LISTED ENTRIES |
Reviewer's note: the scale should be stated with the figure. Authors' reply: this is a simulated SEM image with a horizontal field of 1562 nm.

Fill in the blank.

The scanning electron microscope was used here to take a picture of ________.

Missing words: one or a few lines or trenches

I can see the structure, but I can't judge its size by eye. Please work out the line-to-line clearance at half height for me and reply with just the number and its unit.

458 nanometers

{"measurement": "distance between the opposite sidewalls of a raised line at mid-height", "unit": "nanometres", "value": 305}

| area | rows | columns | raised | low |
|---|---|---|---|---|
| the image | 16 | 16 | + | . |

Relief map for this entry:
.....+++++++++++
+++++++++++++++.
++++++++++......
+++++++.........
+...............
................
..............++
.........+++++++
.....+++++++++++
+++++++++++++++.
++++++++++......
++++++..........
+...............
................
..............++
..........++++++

REQUIRED ACTION |
Write out the listing exactly from its first line to the line containing "458 nanometers". Both of those lines belong in the answer.

PROBLEM SOLUTION |
Reviewer's note: the scale should be stated with the figure. Authors' reply: this is a simulated SEM image with a horizontal field of 1562 nm.

Fill in the blank.

The scanning electron microscope was used here to take a picture of ________.

Missing words: one or a few lines or trenches

I can see the structure, but I can't judge its size by eye. Please work out the line-to-line clearance at half height for me and reply with just the number and its unit.

458 nanometers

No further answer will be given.